> Required action
Repeat verbatim, and only, the lines of the data below, beginning at the line that contains "L094.2 | 2.11" and stopping after the line that contains "Correctly placed: 7".

=== Supplied entries ===

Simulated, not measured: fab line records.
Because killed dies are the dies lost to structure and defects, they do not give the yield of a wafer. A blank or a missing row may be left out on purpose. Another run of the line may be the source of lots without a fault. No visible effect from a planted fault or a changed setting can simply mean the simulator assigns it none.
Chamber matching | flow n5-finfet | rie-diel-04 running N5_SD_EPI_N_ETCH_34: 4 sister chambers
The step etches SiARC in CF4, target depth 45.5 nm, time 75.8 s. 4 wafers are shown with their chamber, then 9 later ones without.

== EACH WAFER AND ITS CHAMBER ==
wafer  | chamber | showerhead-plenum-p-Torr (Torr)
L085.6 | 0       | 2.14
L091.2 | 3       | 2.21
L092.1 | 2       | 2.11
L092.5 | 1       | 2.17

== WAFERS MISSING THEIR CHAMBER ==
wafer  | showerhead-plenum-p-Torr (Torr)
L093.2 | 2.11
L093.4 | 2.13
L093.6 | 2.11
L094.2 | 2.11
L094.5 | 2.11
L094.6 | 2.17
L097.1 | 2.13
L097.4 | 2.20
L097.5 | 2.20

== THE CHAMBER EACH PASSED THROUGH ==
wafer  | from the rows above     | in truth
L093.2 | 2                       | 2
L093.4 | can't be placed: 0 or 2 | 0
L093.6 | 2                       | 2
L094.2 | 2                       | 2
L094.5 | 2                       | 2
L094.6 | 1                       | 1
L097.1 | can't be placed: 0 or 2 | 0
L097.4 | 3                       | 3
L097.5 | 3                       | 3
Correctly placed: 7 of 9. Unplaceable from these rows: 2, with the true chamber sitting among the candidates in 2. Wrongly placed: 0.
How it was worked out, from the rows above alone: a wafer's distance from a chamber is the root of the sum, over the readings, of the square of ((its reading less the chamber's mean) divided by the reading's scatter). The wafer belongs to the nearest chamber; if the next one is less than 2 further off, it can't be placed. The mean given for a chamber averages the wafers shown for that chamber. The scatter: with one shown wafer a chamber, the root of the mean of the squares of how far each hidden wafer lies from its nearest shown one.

===

> Your response
L094.2 | 2.11
L094.5 | 2.11
L094.6 | 2.17
L097.1 | 2.13
L097.4 | 2.20
L097.5 | 2.20

== THE CHAMBER EACH PASSED THROUGH ==
wafer  | from the rows above     | in truth
L093.2 | 2                       | 2
L093.4 | can't be placed: 0 or 2 | 0
L093.6 | 2                       | 2
L094.2 | 2                       | 2
L094.5 | 2                       | 2
L094.6 | 1                       | 1
L097.1 | can't be placed: 0 or 2 | 0
L097.4 | 3                       | 3
L097.5 | 3                       | 3
Correctly placed: 7 of 9. Unplaceable from these rows: 2, with the true chamber sitting among the candidates in 2. Wrongly placed: 0.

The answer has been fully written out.